_Work item_
The answer is the full set of records below, transcribed exactly.

• • • • • • •

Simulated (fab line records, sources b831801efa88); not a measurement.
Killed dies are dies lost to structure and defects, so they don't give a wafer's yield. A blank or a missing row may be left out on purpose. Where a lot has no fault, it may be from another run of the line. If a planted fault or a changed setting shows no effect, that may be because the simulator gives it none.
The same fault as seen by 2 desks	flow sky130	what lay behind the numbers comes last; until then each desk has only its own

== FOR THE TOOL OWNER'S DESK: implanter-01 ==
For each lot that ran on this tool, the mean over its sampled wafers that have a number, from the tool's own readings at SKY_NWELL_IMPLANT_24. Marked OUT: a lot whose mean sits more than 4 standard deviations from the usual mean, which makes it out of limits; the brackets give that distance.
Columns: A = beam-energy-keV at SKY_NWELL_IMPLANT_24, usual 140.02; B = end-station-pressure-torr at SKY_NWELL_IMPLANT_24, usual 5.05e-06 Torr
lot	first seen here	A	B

• • • • • • •

_Solution_
Simulated (fab line records, sources b831801efa88); not a measurement.
Killed dies are dies lost to structure and defects, so they don't give a wafer's yield. A blank or a missing row may be left out on purpose. Where a lot has no fault, it may be from another run of the line. If a planted fault or a changed setting shows no effect, that may be because the simulator gives it none.
The same fault as seen by 2 desks	flow sky130	what lay behind the numbers comes last; until then each desk has only its own

== FOR THE TOOL OWNER'S DESK: implanter-01 ==
For each lot that ran on this tool, the mean over its sampled wafers that have a number, from the tool's own readings at SKY_NWELL_IMPLANT_24. Marked OUT: a lot whose mean sits more than 4 standard deviations from the usual mean, which makes it out of limits; the brackets give that distance.
Columns: A = beam-energy-keV at SKY_NWELL_IMPLANT_24, usual 140.02; B = end-station-pressure-torr at SKY_NWELL_IMPLANT_24, usual 5.05e-06 Torr
lot	first seen here	A	B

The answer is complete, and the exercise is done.